○ ○ ○ ○ ○

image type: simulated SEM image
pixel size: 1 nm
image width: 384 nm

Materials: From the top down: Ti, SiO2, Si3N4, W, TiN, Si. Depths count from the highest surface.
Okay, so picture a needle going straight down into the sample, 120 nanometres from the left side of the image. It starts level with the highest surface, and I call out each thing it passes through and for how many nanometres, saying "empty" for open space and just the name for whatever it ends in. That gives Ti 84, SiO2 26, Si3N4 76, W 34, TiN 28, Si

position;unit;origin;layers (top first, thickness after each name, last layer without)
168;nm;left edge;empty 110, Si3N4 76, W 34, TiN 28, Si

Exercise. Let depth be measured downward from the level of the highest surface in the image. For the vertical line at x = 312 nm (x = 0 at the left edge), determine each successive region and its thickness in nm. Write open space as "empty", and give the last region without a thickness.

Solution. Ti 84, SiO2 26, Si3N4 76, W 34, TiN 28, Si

○ ○ ○ ○ ○

(Exercise) Exactly as they stand, please print the lines from the first line of the records above down to the line that includes "Exercise. Let depth", both of those included and no others.

(Exercise answer)
image type: simulated SEM image
pixel size: 1 nm
image width: 384 nm

Materials: From the top down: Ti, SiO2, Si3N4, W, TiN, Si. Depths count from the highest surface.
Okay, so picture a needle going straight down into the sample, 120 nanometres from the left side of the image. It starts level with the highest surface, and I call out each thing it passes through and for how many nanometres, saying "empty" for open space and just the name for whatever it ends in. That gives Ti 84, SiO2 26, Si3N4 76, W 34, TiN 28, Si

position;unit;origin;layers (top first, thickness after each name, last layer without)
168;nm;left edge;empty 110, Si3N4 76, W 34, TiN 28, Si

Exercise. Let depth be measured downward from the level of the highest surface in the image. For the vertical line at x = 312 nm (x = 0 at the left edge), determine each successive region and its thickness in nm. Write open space as "empty", and give the last region without a thickness.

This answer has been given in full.